Work task ▸
Print the records below word for word, beginning with the first line and ending once the line containing "start_h: hours from" is printed.

Extracted data ▸
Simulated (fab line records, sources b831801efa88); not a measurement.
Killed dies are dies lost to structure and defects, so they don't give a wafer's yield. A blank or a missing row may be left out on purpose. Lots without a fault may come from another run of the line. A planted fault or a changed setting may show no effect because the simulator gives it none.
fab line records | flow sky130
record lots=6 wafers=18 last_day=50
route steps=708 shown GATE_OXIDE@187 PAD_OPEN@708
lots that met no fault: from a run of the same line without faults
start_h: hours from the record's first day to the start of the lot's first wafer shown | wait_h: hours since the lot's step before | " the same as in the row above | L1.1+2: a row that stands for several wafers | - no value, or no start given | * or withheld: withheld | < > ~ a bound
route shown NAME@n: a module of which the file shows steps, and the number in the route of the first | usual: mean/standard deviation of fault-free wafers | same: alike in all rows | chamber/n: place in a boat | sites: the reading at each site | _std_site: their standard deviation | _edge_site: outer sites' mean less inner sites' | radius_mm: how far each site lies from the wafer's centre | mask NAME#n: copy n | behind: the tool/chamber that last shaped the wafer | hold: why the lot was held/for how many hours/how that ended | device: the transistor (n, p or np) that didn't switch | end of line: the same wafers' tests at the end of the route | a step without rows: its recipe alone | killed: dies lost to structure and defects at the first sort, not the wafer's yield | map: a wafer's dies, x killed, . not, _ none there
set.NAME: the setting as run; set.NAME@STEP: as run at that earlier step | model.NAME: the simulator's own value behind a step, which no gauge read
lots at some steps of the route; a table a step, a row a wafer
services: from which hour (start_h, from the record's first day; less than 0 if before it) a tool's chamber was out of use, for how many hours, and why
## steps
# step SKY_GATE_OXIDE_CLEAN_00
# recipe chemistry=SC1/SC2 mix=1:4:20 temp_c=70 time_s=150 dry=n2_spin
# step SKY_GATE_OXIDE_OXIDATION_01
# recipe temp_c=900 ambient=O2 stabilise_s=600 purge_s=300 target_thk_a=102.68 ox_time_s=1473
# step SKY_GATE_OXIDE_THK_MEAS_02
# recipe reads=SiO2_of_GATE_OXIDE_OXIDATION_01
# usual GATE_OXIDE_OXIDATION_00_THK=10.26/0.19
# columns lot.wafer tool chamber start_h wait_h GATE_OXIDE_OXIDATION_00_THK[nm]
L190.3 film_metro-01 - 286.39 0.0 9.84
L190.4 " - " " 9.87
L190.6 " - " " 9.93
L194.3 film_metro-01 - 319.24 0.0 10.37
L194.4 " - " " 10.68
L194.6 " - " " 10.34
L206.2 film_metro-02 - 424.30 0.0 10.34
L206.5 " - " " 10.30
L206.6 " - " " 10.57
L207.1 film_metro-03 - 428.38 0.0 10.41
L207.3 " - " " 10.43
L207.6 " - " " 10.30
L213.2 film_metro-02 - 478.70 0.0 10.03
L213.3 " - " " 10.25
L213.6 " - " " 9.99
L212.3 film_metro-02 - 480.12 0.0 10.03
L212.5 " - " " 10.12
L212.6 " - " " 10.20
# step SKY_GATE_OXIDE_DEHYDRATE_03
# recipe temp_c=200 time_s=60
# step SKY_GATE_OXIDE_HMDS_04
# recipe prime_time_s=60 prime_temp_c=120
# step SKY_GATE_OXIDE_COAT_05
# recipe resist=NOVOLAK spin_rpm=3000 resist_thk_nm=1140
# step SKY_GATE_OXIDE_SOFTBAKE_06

Response area ▸
Simulated (fab line records, sources b831801efa88); not a measurement.
Killed dies are dies lost to structure and defects, so they don't give a wafer's yield. A blank or a missing row may be left out on purpose. Lots without a fault may come from another run of the line. A planted fault or a changed setting may show no effect because the simulator gives it none.
fab line records | flow sky130
record lots=6 wafers=18 last_day=50
route steps=708 shown GATE_OXIDE@187 PAD_OPEN@708
lots that met no fault: from a run of the same line without faults
start_h: hours from the record's first day to the start of the lot's first wafer shown | wait_h: hours since the lot's step before | " the same as in the row above | L1.1+2: a row that stands for several wafers | - no value, or no start given | * or withheld: withheld | < > ~ a bound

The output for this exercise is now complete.